WORK REQUEST: Nothing should be left out when you copy the entries below.

STUDY MATERIAL:
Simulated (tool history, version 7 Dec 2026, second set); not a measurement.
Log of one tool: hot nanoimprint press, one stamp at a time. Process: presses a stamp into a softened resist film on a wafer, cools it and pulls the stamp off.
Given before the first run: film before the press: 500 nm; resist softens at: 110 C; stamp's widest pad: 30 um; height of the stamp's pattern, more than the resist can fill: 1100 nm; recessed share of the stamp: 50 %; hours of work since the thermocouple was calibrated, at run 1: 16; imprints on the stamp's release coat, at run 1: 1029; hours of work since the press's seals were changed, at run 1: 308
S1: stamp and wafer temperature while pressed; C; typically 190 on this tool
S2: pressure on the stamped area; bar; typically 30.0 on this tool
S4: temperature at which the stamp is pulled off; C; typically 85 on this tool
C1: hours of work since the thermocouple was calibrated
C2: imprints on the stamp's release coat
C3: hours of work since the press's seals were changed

YOUR RESPONSE:
Simulated (tool history, version 7 Dec 2026, second set); not a measurement.
Log of one tool: hot nanoimprint press, one stamp at a time. Process: presses a stamp into a softened resist film on a wafer, cools it and pulls the stamp off.
Given before the first run: film before the press: 500 nm; resist softens at: 110 C; stamp's widest pad: 30 um; height of the stamp's pattern, more than the resist can fill: 1100 nm; recessed share of the stamp: 50 %; hours of work since the thermocouple was calibrated, at run 1: 16; imprints on the stamp's release coat, at run 1: 1029; hours of work since the press's seals were changed, at run 1: 308
S1: stamp and wafer temperature while pressed; C; typically 190 on this tool
S2: pressure on the stamped area; bar; typically 30.0 on this tool
S4: temperature at which the stamp is pulled off; C; typically 85 on this tool
C1: hours of work since the thermocouple was calibrated
C2: imprints on the stamp's release coat
C3: hours of work since the press's seals were changed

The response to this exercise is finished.